▶ Task item
The lines to extract run from the first line of the entries through the line that contains "L659.5 | can't be placed: 0 or 2 or 1 | 0"; reproduce exactly those lines and no others.

▶ Records shown
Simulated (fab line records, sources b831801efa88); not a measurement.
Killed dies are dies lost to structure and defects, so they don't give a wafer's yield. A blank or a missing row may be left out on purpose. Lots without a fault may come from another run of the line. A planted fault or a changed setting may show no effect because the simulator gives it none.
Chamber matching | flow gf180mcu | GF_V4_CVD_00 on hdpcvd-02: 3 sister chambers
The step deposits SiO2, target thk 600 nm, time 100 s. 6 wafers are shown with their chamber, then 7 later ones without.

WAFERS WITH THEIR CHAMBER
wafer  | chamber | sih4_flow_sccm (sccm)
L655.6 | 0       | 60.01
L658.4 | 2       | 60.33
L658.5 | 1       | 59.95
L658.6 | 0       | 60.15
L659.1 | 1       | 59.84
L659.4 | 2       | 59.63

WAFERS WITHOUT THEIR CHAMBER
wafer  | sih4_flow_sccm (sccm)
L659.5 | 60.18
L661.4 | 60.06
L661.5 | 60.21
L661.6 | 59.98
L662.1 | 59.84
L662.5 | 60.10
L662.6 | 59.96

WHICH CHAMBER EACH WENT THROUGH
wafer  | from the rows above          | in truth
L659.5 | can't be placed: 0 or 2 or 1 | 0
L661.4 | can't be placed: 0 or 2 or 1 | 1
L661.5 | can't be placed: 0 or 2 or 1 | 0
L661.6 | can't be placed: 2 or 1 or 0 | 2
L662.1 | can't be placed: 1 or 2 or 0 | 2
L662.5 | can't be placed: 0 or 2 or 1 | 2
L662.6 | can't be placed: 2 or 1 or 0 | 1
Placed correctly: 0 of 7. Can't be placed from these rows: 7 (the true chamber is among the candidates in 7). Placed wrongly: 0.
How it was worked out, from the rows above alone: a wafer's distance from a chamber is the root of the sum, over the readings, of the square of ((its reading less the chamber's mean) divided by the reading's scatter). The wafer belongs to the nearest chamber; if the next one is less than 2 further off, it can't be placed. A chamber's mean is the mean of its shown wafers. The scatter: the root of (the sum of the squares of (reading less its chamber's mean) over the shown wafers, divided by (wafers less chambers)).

▶ Task response
Simulated (fab line records, sources b831801efa88); not a measurement.
Killed dies are dies lost to structure and defects, so they don't give a wafer's yield. A blank or a missing row may be left out on purpose. Lots without a fault may come from another run of the line. A planted fault or a changed setting may show no effect because the simulator gives it none.
Chamber matching | flow gf180mcu | GF_V4_CVD_00 on hdpcvd-02: 3 sister chambers
The step deposits SiO2, target thk 600 nm, time 100 s. 6 wafers are shown with their chamber, then 7 later ones without.

WAFERS WITH THEIR CHAMBER
wafer  | chamber | sih4_flow_sccm (sccm)
L655.6 | 0       | 60.01
L658.4 | 2       | 60.33
L658.5 | 1       | 59.95
L658.6 | 0       | 60.15
L659.1 | 1       | 59.84
L659.4 | 2       | 59.63

WAFERS WITHOUT THEIR CHAMBER
wafer  | sih4_flow_sccm (sccm)
L659.5 | 60.18
L661.4 | 60.06
L661.5 | 60.21
L661.6 | 59.98
L662.1 | 59.84
L662.5 | 60.10
L662.6 | 59.96

WHICH CHAMBER EACH WENT THROUGH
wafer  | from the rows above          | in truth
L659.5 | can't be placed: 0 or 2 or 1 | 0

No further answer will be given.